→ Activity: Go to the line below containing "record lots=5 wafers=15 last_day=32" and print exactly from there through the line containing "lots that met", both included. Print nothing else.

Data extract START

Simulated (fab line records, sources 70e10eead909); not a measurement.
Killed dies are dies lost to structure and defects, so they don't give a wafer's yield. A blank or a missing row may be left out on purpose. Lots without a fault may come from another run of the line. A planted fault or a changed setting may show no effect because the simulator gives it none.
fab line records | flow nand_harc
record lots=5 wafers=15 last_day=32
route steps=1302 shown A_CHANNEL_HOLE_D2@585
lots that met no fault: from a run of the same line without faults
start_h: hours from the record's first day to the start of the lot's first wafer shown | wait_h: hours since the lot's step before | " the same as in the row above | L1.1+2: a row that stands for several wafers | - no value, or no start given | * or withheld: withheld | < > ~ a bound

Data extract END

→ Solution:
record lots=5 wafers=15 last_day=32
route steps=1302 shown A_CHANNEL_HOLE_D2@585
lots that met no fault: from a run of the same line without faults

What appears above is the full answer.